**WORK TASK:** Copy the listing below line for line, starting at its first line and ending with the line that has "In the cross-section" in it. Add nothing.

**PROVIDED DATA:**
• • • • •

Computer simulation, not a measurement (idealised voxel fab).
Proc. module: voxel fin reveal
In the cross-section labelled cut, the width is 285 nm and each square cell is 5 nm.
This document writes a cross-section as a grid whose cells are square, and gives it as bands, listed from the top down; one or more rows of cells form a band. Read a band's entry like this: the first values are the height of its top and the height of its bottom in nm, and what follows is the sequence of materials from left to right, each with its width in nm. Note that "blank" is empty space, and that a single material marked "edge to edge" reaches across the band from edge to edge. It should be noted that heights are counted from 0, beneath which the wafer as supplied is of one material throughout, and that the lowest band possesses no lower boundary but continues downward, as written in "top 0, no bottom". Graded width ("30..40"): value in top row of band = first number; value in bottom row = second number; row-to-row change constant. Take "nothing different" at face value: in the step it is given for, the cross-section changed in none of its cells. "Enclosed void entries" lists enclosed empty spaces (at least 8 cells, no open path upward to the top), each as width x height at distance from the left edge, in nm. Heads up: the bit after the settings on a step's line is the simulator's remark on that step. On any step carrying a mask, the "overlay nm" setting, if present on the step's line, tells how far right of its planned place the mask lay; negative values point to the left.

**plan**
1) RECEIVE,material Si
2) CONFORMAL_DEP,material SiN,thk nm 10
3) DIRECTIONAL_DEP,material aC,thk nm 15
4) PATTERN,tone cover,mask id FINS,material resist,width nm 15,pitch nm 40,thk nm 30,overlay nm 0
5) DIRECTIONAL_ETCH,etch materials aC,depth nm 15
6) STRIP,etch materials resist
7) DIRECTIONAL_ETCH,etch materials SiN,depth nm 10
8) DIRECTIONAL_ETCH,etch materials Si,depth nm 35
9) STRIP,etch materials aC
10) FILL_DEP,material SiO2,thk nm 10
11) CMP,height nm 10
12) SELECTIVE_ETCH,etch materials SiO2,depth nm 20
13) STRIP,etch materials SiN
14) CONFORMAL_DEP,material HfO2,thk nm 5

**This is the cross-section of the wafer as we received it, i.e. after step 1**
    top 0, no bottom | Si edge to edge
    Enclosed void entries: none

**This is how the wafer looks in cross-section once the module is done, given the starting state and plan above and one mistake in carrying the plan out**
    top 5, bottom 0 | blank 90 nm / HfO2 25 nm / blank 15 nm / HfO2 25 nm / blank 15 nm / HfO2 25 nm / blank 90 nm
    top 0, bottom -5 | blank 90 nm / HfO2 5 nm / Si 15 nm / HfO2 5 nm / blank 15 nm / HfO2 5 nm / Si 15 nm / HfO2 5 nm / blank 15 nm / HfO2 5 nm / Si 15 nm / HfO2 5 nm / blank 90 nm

• • • • •

**TASK OUTPUT:**
Computer simulation, not a measurement (idealised voxel fab).
Proc. module: voxel fin reveal
In the cross-section labelled cut, the width is 285 nm and each square cell is 5 nm.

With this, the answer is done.